-------- EXCERPTED DATA

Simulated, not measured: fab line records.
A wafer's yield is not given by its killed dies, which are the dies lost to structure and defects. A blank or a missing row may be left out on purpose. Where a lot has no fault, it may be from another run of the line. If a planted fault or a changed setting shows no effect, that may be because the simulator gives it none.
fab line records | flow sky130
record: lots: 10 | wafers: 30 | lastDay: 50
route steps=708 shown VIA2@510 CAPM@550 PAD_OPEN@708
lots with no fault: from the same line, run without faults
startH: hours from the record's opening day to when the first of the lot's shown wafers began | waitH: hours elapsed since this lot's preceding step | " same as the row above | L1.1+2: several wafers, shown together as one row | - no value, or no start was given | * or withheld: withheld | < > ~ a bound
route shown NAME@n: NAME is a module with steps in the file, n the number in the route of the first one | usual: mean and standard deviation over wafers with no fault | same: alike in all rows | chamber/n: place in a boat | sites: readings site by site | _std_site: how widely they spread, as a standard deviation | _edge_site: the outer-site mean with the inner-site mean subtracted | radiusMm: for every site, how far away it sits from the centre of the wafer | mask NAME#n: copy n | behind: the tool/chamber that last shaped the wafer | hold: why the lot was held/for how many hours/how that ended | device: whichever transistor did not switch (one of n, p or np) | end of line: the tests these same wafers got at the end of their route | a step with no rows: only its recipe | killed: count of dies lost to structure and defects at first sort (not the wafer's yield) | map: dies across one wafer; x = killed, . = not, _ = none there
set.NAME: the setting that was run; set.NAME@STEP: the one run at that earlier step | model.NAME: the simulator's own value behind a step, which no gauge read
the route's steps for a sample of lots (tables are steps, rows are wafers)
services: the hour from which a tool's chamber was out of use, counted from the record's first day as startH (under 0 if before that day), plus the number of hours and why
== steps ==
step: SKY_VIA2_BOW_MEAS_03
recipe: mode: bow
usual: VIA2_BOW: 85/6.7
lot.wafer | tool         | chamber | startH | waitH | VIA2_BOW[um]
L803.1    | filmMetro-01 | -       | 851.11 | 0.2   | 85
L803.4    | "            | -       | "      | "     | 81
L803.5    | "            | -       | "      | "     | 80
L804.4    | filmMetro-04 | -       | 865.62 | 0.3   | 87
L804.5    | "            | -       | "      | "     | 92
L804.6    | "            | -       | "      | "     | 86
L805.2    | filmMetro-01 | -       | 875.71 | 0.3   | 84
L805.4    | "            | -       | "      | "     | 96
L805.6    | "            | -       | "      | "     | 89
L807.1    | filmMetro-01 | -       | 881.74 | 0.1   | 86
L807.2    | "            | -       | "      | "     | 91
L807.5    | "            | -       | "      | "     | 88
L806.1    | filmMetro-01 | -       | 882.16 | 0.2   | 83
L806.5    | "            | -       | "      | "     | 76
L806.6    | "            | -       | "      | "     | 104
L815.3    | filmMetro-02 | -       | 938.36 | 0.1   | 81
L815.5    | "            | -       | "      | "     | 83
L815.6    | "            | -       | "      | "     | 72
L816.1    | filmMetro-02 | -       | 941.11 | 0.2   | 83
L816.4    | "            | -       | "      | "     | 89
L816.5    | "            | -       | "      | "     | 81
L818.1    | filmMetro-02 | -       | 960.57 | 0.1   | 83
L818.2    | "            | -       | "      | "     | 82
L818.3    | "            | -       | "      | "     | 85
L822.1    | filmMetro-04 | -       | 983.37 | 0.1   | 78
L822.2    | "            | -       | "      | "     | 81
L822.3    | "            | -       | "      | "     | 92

----------------

(EXERCISE) Take the first line of the material above as the start and the line that contains "lots with no" as the end. Output only that span, every line exactly as it stands.

(RESULT)
Simulated, not measured: fab line records.
A wafer's yield is not given by its killed dies, which are the dies lost to structure and defects. A blank or a missing row may be left out on purpose. Where a lot has no fault, it may be from another run of the line. If a planted fault or a changed setting shows no effect, that may be because the simulator gives it none.
fab line records | flow sky130
record: lots: 10 | wafers: 30 | lastDay: 50
route steps=708 shown VIA2@510 CAPM@550 PAD_OPEN@708
lots with no fault: from the same line, run without faults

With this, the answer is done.